• • • • •

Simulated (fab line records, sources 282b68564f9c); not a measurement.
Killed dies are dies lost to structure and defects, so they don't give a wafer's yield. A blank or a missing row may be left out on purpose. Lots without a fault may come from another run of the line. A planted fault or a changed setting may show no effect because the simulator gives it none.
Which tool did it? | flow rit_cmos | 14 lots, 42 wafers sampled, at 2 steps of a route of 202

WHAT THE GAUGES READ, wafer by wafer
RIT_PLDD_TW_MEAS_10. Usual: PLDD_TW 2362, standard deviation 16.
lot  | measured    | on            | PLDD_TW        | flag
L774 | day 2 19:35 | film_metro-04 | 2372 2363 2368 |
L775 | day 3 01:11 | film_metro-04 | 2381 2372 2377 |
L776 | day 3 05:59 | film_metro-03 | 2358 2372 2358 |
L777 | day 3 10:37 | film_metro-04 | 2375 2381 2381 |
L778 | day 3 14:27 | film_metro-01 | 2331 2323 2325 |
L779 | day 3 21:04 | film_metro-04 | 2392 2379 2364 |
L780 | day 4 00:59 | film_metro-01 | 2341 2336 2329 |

• • • • •

__Work instruction__.
Every line above needs to be retyped exactly.

__Exercise response__.
Simulated (fab line records, sources 282b68564f9c); not a measurement.
Killed dies are dies lost to structure and defects, so they don't give a wafer's yield. A blank or a missing row may be left out on purpose. Lots without a fault may come from another run of the line. A planted fault or a changed setting may show no effect because the simulator gives it none.
Which tool did it? | flow rit_cmos | 14 lots, 42 wafers sampled, at 2 steps of a route of 202

WHAT THE GAUGES READ, wafer by wafer
RIT_PLDD_TW_MEAS_10. Usual: PLDD_TW 2362, standard deviation 16.
lot  | measured    | on            | PLDD_TW        | flag
L774 | day 2 19:35 | film_metro-04 | 2372 2363 2368 |
L775 | day 3 01:11 | film_metro-04 | 2381 2372 2377 |
L776 | day 3 05:59 | film_metro-03 | 2358 2372 2358 |
L777 | day 3 10:37 | film_metro-04 | 2375 2381 2381 |
L778 | day 3 14:27 | film_metro-01 | 2331 2323 2325 |
L779 | day 3 21:04 | film_metro-04 | 2392 2379 2364 |
L780 | day 4 00:59 | film_metro-01 | 2341 2336 2329 |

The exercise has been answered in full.